■ Work instruction
All that is wanted is a word-for-word copy of the data from its first line to the line containing "(+) following a", both included.

■ Data under study
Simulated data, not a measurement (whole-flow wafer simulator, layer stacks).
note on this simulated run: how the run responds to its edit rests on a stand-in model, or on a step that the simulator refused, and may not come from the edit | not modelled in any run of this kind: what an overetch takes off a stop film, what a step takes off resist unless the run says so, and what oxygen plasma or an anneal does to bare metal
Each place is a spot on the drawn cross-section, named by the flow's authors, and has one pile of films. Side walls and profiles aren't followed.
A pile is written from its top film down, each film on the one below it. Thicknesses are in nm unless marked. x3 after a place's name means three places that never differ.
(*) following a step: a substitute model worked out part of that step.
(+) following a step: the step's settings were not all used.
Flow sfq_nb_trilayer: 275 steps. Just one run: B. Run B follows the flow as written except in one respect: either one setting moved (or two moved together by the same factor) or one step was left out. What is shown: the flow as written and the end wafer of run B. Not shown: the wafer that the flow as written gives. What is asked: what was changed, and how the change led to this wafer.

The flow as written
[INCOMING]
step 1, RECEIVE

■ Task result
Simulated data, not a measurement (whole-flow wafer simulator, layer stacks).
note on this simulated run: how the run responds to its edit rests on a stand-in model, or on a step that the simulator refused, and may not come from the edit | not modelled in any run of this kind: what an overetch takes off a stop film, what a step takes off resist unless the run says so, and what oxygen plasma or an anneal does to bare metal
Each place is a spot on the drawn cross-section, named by the flow's authors, and has one pile of films. Side walls and profiles aren't followed.
A pile is written from its top film down, each film on the one below it. Thicknesses are in nm unless marked. x3 after a place's name means three places that never differ.
(*) following a step: a substitute model worked out part of that step.
(+) following a step: the step's settings were not all used.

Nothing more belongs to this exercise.